▽

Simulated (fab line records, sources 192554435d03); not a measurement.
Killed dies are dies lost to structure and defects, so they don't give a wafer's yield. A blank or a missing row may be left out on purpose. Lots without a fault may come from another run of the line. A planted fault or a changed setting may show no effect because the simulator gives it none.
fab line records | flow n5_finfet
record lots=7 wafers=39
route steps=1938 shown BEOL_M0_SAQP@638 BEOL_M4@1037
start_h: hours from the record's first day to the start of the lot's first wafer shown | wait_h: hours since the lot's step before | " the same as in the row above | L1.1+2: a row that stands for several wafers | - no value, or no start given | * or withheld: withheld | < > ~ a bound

△

## REQUIRED ACTION
The full set of entries should appear again, unchanged, line by line.

## TASK RESULT
Simulated (fab line records, sources 192554435d03); not a measurement.
Killed dies are dies lost to structure and defects, so they don't give a wafer's yield. A blank or a missing row may be left out on purpose. Lots without a fault may come from another run of the line. A planted fault or a changed setting may show no effect because the simulator gives it none.
fab line records | flow n5_finfet
record lots=7 wafers=39
route steps=1938 shown BEOL_M0_SAQP@638 BEOL_M4@1037
start_h: hours from the record's first day to the start of the lot's first wafer shown | wait_h: hours since the lot's step before | " the same as in the row above | L1.1+2: a row that stands for several wafers | - no value, or no start given | * or withheld: withheld | < > ~ a bound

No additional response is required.